--*--

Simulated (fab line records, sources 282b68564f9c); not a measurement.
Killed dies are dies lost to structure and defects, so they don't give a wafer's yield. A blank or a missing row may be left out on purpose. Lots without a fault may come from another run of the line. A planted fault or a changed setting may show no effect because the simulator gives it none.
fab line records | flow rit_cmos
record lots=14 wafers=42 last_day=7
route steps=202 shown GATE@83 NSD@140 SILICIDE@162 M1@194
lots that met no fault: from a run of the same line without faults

--*--

__Brief__. Without skipping a line, print the listing once more exactly.

__Worked solution__.
Simulated (fab line records, sources 282b68564f9c); not a measurement.
Killed dies are dies lost to structure and defects, so they don't give a wafer's yield. A blank or a missing row may be left out on purpose. Lots without a fault may come from another run of the line. A planted fault or a changed setting may show no effect because the simulator gives it none.
fab line records | flow rit_cmos
record lots=14 wafers=42 last_day=7
route steps=202 shown GATE@83 NSD@140 SILICIDE@162 M1@194
lots that met no fault: from a run of the same line without faults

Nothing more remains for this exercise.